====== RECORD EXTRACTS

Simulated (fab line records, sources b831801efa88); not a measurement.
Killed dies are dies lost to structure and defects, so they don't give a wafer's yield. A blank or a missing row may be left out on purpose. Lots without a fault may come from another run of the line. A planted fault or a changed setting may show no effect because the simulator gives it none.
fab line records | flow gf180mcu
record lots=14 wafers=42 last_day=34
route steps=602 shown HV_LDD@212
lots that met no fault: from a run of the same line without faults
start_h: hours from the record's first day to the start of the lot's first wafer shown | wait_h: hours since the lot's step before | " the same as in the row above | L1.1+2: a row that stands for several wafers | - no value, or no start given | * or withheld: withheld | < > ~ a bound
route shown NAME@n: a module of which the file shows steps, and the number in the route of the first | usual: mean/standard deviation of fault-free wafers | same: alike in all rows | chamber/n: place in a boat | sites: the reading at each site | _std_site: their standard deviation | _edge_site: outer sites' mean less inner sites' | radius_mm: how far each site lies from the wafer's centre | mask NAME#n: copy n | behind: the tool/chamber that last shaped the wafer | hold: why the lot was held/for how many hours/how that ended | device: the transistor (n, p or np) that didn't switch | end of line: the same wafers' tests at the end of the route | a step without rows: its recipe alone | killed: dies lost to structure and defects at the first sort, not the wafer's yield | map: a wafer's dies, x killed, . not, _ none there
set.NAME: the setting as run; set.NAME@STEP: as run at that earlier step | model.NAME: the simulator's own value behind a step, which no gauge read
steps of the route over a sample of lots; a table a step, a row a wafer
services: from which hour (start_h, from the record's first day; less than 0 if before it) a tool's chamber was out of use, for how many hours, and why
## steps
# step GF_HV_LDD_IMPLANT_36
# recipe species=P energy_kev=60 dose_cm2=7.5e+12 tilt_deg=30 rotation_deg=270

============

- _WORK TASK_
When you retype the data above, start at its first line, stop after the line containing "lots that met", and leave out everything else.

- _WRITTEN SOLUTION_
Simulated (fab line records, sources b831801efa88); not a measurement.
Killed dies are dies lost to structure and defects, so they don't give a wafer's yield. A blank or a missing row may be left out on purpose. Lots without a fault may come from another run of the line. A planted fault or a changed setting may show no effect because the simulator gives it none.
fab line records | flow gf180mcu
record lots=14 wafers=42 last_day=34
route steps=602 shown HV_LDD@212
lots that met no fault: from a run of the same line without faults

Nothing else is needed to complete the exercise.